== ASSIGNMENT ==
Go through the records below and restate each one word for word.

____ EXTRACTED INFORMATION
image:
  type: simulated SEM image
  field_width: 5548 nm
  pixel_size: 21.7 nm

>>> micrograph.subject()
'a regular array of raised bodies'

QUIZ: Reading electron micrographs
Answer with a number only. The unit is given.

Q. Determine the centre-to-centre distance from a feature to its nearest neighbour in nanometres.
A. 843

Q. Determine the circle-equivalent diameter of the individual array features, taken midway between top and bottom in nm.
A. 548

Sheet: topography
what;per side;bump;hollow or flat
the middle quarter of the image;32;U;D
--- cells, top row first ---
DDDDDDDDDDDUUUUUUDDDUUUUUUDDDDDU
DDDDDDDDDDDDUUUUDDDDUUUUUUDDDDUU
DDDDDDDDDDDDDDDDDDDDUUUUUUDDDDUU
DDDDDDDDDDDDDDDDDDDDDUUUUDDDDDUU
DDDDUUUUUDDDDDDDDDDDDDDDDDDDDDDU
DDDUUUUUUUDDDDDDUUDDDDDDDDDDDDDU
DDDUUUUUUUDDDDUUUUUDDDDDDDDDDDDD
________

== RESPONSE BOX ==
image:
  type: simulated SEM image
  field_width: 5548 nm
  pixel_size: 21.7 nm

>>> micrograph.subject()
'a regular array of raised bodies'

QUIZ: Reading electron micrographs
Answer with a number only. The unit is given.

Q. Determine the centre-to-centre distance from a feature to its nearest neighbour in nanometres.
A. 843

Q. Determine the circle-equivalent diameter of the individual array features, taken midway between top and bottom in nm.
A. 548

Sheet: topography
what;per side;bump;hollow or flat
the middle quarter of the image;32;U;D
--- cells, top row first ---
DDDDDDDDDDDUUUUUUDDDUUUUUUDDDDDU
DDDDDDDDDDDDUUUUDDDDUUUUUUDDDDUU
DDDDDDDDDDDDDDDDDDDDUUUUUUDDDDUU
DDDDDDDDDDDDDDDDDDDDDUUUUDDDDDUU
DDDDUUUUUDDDDDDDDDDDDDDDDDDDDDDU
DDDUUUUUUUDDDDDDUUDDDDDDDDDDDDDU
DDDUUUUUUUDDDDUUUUUDDDDDDDDDDDDD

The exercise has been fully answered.